Every record, from first to last, should be written out again exactly.

Content starts

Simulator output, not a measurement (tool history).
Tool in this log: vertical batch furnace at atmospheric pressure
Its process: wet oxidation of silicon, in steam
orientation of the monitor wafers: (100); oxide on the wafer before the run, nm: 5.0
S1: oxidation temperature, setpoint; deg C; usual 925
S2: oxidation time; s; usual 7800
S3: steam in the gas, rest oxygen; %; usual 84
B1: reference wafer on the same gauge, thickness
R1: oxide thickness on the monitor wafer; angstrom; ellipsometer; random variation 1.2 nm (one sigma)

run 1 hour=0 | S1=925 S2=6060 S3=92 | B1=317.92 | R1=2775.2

Content ends

* **TASK ANSWER**:
Simulator output, not a measurement (tool history).
Tool in this log: vertical batch furnace at atmospheric pressure
Its process: wet oxidation of silicon, in steam
orientation of the monitor wafers: (100); oxide on the wafer before the run, nm: 5.0
S1: oxidation temperature, setpoint; deg C; usual 925
S2: oxidation time; s; usual 7800
S3: steam in the gas, rest oxygen; %; usual 84
B1: reference wafer on the same gauge, thickness
R1: oxide thickness on the monitor wafer; angstrom; ellipsometer; random variation 1.2 nm (one sigma)

run 1 hour=0 | S1=925 S2=6060 S3=92 | B1=317.92 | R1=2775.2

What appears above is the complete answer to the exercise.